→ **LISTED ENTRIES**
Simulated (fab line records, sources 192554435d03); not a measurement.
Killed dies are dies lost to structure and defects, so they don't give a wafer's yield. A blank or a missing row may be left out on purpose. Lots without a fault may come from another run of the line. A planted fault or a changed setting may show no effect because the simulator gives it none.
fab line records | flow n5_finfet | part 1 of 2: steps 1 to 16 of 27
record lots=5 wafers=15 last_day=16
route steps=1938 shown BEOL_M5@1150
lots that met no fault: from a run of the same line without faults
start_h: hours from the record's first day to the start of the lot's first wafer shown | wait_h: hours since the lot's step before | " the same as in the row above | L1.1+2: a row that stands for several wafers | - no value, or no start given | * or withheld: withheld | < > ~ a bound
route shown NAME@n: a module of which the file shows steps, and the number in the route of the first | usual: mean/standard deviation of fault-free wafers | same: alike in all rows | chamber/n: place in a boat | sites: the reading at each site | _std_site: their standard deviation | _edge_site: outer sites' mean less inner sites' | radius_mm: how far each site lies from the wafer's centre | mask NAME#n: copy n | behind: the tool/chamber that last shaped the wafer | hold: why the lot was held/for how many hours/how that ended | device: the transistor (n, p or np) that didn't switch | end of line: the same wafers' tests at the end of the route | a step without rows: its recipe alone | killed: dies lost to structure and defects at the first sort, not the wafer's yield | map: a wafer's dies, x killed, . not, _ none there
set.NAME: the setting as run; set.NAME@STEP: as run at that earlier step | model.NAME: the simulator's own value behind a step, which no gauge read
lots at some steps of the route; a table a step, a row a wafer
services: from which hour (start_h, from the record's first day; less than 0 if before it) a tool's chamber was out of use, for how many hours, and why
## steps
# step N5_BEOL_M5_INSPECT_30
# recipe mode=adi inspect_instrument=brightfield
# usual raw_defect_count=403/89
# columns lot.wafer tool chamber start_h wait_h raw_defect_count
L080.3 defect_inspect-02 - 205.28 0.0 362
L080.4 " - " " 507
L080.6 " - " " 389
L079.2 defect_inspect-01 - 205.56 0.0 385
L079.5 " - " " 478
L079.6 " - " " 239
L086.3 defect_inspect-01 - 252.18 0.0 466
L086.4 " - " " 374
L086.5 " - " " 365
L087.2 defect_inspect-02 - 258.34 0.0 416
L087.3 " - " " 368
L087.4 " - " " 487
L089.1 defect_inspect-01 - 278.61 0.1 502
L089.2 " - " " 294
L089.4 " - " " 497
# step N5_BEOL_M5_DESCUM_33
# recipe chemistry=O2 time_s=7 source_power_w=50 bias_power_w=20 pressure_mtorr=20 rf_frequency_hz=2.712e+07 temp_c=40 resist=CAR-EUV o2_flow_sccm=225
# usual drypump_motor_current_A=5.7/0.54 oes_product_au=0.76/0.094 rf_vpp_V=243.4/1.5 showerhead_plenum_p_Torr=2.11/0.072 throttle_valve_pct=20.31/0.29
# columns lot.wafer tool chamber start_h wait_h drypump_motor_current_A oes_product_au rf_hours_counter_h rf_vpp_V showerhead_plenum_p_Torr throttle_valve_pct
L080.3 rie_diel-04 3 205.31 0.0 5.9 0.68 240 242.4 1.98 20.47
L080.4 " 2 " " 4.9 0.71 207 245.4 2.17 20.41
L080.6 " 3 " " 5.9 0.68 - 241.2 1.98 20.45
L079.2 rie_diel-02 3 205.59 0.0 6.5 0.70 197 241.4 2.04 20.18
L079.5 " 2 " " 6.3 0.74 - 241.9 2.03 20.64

→ **WORK TASK**
Everything from the line containing "lots at some" through the line containing "# step N5_BEOL_M5_INSPECT_30" in the material above should be retyped exactly, both ends included, and nothing more.

→ **EXPECTED ANSWER**
lots at some steps of the route; a table a step, a row a wafer
services: from which hour (start_h, from the record's first day; less than 0 if before it) a tool's chamber was out of use, for how many hours, and why
## steps
# step N5_BEOL_M5_INSPECT_30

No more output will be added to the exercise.